_WORK REQUEST_
Please print only the top portion of the entries below, ending with the line that contains "1. THE PROBLEM", exactly as written.

=== Begin Enclosure ===

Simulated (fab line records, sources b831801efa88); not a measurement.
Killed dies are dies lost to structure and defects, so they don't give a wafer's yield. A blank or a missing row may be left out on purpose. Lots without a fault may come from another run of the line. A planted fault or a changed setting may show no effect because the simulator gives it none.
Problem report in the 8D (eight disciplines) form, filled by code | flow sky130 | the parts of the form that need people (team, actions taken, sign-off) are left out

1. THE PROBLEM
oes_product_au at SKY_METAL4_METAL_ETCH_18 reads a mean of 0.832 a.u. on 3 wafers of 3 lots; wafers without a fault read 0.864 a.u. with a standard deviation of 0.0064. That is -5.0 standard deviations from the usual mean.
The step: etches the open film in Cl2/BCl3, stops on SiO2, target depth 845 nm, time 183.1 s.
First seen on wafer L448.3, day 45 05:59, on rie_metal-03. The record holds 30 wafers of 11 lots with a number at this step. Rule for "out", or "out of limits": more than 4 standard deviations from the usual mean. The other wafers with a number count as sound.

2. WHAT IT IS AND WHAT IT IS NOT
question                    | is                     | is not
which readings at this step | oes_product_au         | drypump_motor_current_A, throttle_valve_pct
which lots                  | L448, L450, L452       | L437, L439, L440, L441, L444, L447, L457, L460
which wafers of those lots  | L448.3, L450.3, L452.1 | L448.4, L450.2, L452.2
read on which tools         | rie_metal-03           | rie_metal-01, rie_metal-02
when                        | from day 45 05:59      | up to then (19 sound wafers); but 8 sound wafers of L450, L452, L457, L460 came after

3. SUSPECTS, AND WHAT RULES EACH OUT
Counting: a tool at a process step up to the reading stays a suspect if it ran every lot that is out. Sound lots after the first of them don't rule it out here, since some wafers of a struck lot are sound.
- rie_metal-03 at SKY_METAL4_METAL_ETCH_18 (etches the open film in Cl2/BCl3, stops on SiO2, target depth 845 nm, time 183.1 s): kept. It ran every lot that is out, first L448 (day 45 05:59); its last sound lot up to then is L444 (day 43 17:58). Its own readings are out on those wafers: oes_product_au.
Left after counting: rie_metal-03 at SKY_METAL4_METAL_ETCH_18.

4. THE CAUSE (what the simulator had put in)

=== End Enclosure ===

_SOLUTION_
Simulated (fab line records, sources b831801efa88); not a measurement.
Killed dies are dies lost to structure and defects, so they don't give a wafer's yield. A blank or a missing row may be left out on purpose. Lots without a fault may come from another run of the line. A planted fault or a changed setting may show no effect because the simulator gives it none.
Problem report in the 8D (eight disciplines) form, filled by code | flow sky130 | the parts of the form that need people (team, actions taken, sign-off) are left out

1. THE PROBLEM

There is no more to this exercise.